Segment Open
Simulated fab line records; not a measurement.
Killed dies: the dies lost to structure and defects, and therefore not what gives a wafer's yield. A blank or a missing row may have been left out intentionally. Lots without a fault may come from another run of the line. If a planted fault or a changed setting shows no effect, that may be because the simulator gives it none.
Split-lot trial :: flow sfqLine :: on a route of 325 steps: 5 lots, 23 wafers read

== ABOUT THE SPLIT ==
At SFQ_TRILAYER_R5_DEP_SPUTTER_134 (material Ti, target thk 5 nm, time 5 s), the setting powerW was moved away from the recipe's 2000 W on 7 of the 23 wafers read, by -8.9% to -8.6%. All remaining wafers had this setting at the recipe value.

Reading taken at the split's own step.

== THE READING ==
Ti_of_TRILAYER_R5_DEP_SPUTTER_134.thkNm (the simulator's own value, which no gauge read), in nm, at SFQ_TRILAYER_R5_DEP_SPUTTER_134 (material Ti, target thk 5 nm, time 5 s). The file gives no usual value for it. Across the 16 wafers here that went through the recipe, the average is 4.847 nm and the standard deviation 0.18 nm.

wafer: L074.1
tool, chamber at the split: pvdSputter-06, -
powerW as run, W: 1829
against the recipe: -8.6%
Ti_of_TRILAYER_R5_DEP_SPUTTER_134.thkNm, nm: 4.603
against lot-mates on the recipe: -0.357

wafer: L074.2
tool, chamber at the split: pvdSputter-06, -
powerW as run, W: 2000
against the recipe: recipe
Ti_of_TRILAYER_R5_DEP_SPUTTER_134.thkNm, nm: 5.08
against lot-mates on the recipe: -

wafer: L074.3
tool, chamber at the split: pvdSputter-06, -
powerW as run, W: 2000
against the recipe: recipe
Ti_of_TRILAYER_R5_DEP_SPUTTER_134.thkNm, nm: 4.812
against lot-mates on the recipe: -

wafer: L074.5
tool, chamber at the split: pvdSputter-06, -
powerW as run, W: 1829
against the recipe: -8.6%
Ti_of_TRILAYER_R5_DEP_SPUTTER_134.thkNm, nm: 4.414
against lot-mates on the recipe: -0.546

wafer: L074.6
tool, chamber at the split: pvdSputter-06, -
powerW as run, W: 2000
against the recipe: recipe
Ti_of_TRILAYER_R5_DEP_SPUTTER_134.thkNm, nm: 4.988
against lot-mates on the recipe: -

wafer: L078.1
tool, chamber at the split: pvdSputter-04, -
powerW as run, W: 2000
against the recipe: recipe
Segment Closed

Your answer must be the lines above, unchanged, from the first one through the line that holds "wafer: L074.5", inclusive, and no others.

## ANSWER SECTION
Simulated fab line records; not a measurement.
Killed dies: the dies lost to structure and defects, and therefore not what gives a wafer's yield. A blank or a missing row may have been left out intentionally. Lots without a fault may come from another run of the line. If a planted fault or a changed setting shows no effect, that may be because the simulator gives it none.
Split-lot trial :: flow sfqLine :: on a route of 325 steps: 5 lots, 23 wafers read

== ABOUT THE SPLIT ==
At SFQ_TRILAYER_R5_DEP_SPUTTER_134 (material Ti, target thk 5 nm, time 5 s), the setting powerW was moved away from the recipe's 2000 W on 7 of the 23 wafers read, by -8.9% to -8.6%. All remaining wafers had this setting at the recipe value.

Reading taken at the split's own step.

== THE READING ==
Ti_of_TRILAYER_R5_DEP_SPUTTER_134.thkNm (the simulator's own value, which no gauge read), in nm, at SFQ_TRILAYER_R5_DEP_SPUTTER_134 (material Ti, target thk 5 nm, time 5 s). The file gives no usual value for it. Across the 16 wafers here that went through the recipe, the average is 4.847 nm and the standard deviation 0.18 nm.

wafer: L074.1
tool, chamber at the split: pvdSputter-06, -
powerW as run, W: 1829
against the recipe: -8.6%
Ti_of_TRILAYER_R5_DEP_SPUTTER_134.thkNm, nm: 4.603
against lot-mates on the recipe: -0.357

wafer: L074.2
tool, chamber at the split: pvdSputter-06, -
powerW as run, W: 2000
against the recipe: recipe
Ti_of_TRILAYER_R5_DEP_SPUTTER_134.thkNm, nm: 5.08
against lot-mates on the recipe: -

wafer: L074.3
tool, chamber at the split: pvdSputter-06, -
powerW as run, W: 2000
against the recipe: recipe
Ti_of_TRILAYER_R5_DEP_SPUTTER_134.thkNm, nm: 4.812
against lot-mates on the recipe: -

wafer: L074.5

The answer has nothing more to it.